Supplied data
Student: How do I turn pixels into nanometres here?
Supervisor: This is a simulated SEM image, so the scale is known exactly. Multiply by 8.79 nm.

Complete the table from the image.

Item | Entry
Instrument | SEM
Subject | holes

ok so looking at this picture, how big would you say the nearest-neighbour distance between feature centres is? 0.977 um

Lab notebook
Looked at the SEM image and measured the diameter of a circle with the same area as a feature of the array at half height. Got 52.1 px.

Brief
Could all of the entries be retyped word for word?

Exercise response
Student: How do I turn pixels into nanometres here?
Supervisor: This is a simulated SEM image, so the scale is known exactly. Multiply by 8.79 nm.

Complete the table from the image.

Item | Entry
Instrument | SEM
Subject | holes

ok so looking at this picture, how big would you say the nearest-neighbour distance between feature centres is? 0.977 um

Lab notebook
Looked at the SEM image and measured the diameter of a circle with the same area as a feature of the array at half height. Got 52.1 px.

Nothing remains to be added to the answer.